:: ASSIGNED TASK ::
Of the material below, only the lines from the line containing "start-h: the number" down to the line containing "route shown NAME@n: NAME" belong in the answer, written out exactly.

:: RECORDS PROVIDED ::
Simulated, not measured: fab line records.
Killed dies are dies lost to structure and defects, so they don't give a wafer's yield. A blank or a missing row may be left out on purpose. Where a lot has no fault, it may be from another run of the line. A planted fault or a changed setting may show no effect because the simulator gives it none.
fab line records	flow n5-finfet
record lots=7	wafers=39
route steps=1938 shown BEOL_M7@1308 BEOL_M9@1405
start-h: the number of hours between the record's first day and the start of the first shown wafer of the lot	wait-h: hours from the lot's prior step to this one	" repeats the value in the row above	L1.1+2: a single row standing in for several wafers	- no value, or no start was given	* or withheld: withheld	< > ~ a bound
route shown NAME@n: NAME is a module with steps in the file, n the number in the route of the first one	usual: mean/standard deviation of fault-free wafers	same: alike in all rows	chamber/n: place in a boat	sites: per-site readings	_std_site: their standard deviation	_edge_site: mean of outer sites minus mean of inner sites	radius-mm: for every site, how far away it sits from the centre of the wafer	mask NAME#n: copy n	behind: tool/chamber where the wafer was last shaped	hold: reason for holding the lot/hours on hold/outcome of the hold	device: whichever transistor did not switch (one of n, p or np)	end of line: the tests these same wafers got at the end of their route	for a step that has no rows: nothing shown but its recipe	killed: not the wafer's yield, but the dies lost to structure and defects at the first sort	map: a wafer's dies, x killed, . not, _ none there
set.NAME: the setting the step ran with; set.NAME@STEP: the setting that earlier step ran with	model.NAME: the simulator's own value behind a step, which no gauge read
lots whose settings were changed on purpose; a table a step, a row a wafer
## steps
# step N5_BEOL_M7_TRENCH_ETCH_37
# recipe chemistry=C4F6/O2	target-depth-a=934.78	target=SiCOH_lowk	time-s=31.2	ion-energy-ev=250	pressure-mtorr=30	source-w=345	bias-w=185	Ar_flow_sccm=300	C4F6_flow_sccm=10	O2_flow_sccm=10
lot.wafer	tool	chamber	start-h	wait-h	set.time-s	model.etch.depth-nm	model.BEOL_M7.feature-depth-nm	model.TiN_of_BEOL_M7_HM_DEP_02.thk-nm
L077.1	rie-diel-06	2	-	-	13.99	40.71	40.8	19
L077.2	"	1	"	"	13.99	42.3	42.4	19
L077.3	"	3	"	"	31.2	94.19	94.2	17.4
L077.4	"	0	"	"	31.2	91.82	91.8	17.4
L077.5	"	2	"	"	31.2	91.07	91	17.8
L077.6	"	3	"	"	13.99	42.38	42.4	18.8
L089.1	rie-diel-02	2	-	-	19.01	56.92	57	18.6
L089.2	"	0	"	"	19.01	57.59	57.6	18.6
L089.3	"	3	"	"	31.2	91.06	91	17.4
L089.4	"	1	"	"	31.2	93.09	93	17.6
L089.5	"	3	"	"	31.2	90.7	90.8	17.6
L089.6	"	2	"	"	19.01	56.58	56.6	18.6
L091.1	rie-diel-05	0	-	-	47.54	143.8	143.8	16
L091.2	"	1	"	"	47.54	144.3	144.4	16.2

:: TASK RESPONSE ::
start-h: the number of hours between the record's first day and the start of the first shown wafer of the lot	wait-h: hours from the lot's prior step to this one	" repeats the value in the row above	L1.1+2: a single row standing in for several wafers	- no value, or no start was given	* or withheld: withheld	< > ~ a bound
route shown NAME@n: NAME is a module with steps in the file, n the number in the route of the first one	usual: mean/standard deviation of fault-free wafers	same: alike in all rows	chamber/n: place in a boat	sites: per-site readings	_std_site: their standard deviation	_edge_site: mean of outer sites minus mean of inner sites	radius-mm: for every site, how far away it sits from the centre of the wafer	mask NAME#n: copy n	behind: tool/chamber where the wafer was last shaped	hold: reason for holding the lot/hours on hold/outcome of the hold	device: whichever transistor did not switch (one of n, p or np)	end of line: the tests these same wafers got at the end of their route	for a step that has no rows: nothing shown but its recipe	killed: not the wafer's yield, but the dies lost to structure and defects at the first sort	map: a wafer's dies, x killed, . not, _ none there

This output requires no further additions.